— Requirement —
Restate the full set of records exactly, without adding or dropping a word.

***

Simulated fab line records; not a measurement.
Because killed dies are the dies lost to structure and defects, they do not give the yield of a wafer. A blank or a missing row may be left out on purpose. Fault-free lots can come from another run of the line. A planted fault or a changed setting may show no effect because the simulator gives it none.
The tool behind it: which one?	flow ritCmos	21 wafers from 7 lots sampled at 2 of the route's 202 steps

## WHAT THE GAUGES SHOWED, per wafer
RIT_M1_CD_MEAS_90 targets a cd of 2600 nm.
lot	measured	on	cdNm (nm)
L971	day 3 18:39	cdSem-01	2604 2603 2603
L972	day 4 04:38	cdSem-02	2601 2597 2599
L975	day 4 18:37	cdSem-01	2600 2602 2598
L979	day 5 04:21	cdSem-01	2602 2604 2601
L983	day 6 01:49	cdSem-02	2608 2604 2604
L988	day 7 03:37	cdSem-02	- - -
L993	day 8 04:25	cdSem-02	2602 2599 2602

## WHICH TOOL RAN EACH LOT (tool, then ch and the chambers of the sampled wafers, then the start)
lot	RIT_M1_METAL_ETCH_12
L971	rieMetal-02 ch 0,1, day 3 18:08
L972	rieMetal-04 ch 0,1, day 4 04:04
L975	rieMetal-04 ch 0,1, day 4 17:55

***

— Solution —
Simulated fab line records; not a measurement.
Because killed dies are the dies lost to structure and defects, they do not give the yield of a wafer. A blank or a missing row may be left out on purpose. Fault-free lots can come from another run of the line. A planted fault or a changed setting may show no effect because the simulator gives it none.
The tool behind it: which one?	flow ritCmos	21 wafers from 7 lots sampled at 2 of the route's 202 steps

## WHAT THE GAUGES SHOWED, per wafer
RIT_M1_CD_MEAS_90 targets a cd of 2600 nm.
lot	measured	on	cdNm (nm)
L971	day 3 18:39	cdSem-01	2604 2603 2603
L972	day 4 04:38	cdSem-02	2601 2597 2599
L975	day 4 18:37	cdSem-01	2600 2602 2598
L979	day 5 04:21	cdSem-01	2602 2604 2601
L983	day 6 01:49	cdSem-02	2608 2604 2604
L988	day 7 03:37	cdSem-02	- - -
L993	day 8 04:25	cdSem-02	2602 2599 2602

## WHICH TOOL RAN EACH LOT (tool, then ch and the chambers of the sampled wafers, then the start)
lot	RIT_M1_METAL_ETCH_12
L971	rieMetal-02 ch 0,1, day 3 18:08
L972	rieMetal-04 ch 0,1, day 4 04:04
L975	rieMetal-04 ch 0,1, day 4 17:55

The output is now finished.